[Start of section]
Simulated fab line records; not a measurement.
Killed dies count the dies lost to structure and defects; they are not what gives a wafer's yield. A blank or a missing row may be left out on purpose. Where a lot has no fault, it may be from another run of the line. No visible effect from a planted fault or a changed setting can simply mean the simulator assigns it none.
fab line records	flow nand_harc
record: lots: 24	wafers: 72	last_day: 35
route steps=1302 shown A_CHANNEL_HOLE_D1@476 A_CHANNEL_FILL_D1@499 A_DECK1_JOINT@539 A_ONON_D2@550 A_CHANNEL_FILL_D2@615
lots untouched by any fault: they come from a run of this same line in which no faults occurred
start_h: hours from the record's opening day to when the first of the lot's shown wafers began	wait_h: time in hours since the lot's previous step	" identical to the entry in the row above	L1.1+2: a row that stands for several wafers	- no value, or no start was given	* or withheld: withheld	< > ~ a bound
[End of section]

Using the records above, write out exactly the lines between the one holding "Killed dies count" and the one holding "lots untouched by", inclusive; leave everything else out.

Killed dies count the dies lost to structure and defects; they are not what gives a wafer's yield. A blank or a missing row may be left out on purpose. Where a lot has no fault, it may be from another run of the line. No visible effect from a planted fault or a changed setting can simply mean the simulator assigns it none.
fab line records	flow nand_harc
record: lots: 24	wafers: 72	last_day: 35
route steps=1302 shown A_CHANNEL_HOLE_D1@476 A_CHANNEL_FILL_D1@499 A_DECK1_JOINT@539 A_ONON_D2@550 A_CHANNEL_FILL_D2@615
lots untouched by any fault: they come from a run of this same line in which no faults occurred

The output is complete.